######
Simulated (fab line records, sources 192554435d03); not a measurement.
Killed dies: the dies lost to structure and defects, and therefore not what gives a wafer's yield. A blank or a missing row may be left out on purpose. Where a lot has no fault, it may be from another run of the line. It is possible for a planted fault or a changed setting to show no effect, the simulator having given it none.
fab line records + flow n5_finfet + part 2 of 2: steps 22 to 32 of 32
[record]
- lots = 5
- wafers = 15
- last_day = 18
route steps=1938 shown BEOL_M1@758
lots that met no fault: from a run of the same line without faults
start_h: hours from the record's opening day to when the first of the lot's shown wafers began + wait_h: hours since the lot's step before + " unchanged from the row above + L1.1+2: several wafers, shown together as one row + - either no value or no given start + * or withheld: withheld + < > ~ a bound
######

:: Work item ::
Would you write the material out again, exactly as given above?

:: Expected answer ::
Simulated (fab line records, sources 192554435d03); not a measurement.
Killed dies: the dies lost to structure and defects, and therefore not what gives a wafer's yield. A blank or a missing row may be left out on purpose. Where a lot has no fault, it may be from another run of the line. It is possible for a planted fault or a changed setting to show no effect, the simulator having given it none.
fab line records + flow n5_finfet + part 2 of 2: steps 22 to 32 of 32
[record]
- lots = 5
- wafers = 15
- last_day = 18
route steps=1938 shown BEOL_M1@758
lots that met no fault: from a run of the same line without faults
start_h: hours from the record's opening day to when the first of the lot's shown wafers began + wait_h: hours since the lot's step before + " unchanged from the row above + L1.1+2: several wafers, shown together as one row + - either no value or no given start + * or withheld: withheld + < > ~ a bound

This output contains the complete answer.